# [Action item]
In the listing below, the lines starting with the line with "Log of one tool: a" and going on through the line with "overpolish: overpolish time" are to be reproduced exactly, and only those.

# [Listed records]
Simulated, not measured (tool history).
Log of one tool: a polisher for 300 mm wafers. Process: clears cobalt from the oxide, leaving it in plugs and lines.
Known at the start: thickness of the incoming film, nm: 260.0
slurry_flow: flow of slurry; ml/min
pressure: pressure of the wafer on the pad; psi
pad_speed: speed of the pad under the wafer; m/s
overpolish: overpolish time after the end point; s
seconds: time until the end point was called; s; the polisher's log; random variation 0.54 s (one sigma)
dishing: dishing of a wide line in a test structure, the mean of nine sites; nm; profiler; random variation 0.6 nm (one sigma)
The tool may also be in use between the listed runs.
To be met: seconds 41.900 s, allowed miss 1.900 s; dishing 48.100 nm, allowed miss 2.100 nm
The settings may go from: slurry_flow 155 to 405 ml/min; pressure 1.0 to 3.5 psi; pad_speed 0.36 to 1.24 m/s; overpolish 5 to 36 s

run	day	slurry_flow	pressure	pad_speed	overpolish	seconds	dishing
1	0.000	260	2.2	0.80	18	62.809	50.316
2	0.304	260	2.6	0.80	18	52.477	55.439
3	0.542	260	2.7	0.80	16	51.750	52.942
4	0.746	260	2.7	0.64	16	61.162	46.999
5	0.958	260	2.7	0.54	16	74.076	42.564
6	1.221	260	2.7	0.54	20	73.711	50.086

# [Task result]
Log of one tool: a polisher for 300 mm wafers. Process: clears cobalt from the oxide, leaving it in plugs and lines.
Known at the start: thickness of the incoming film, nm: 260.0
slurry_flow: flow of slurry; ml/min
pressure: pressure of the wafer on the pad; psi
pad_speed: speed of the pad under the wafer; m/s
overpolish: overpolish time after the end point; s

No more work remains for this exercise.